EXTRACTED RECORDS>
---*---

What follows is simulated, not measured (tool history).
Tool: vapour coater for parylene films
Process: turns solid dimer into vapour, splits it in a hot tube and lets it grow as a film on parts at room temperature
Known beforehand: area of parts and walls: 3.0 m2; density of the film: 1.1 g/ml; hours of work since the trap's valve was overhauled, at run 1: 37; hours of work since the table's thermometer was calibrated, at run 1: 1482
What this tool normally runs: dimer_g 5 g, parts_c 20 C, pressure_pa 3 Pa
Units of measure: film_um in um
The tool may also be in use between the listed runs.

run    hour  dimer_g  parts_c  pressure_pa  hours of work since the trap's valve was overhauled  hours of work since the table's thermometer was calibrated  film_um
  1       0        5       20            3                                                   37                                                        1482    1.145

---*---

EXERCISE> Write the data out again. Match it word for word.

WRITTEN RESPONSE>
What follows is simulated, not measured (tool history).
Tool: vapour coater for parylene films
Process: turns solid dimer into vapour, splits it in a hot tube and lets it grow as a film on parts at room temperature
Known beforehand: area of parts and walls: 3.0 m2; density of the film: 1.1 g/ml; hours of work since the trap's valve was overhauled, at run 1: 37; hours of work since the table's thermometer was calibrated, at run 1: 1482
What this tool normally runs: dimer_g 5 g, parts_c 20 C, pressure_pa 3 Pa
Units of measure: film_um in um
The tool may also be in use between the listed runs.

run    hour  dimer_g  parts_c  pressure_pa  hours of work since the trap's valve was overhauled  hours of work since the table's thermometer was calibrated  film_um
  1       0        5       20            3                                                   37                                                        1482    1.145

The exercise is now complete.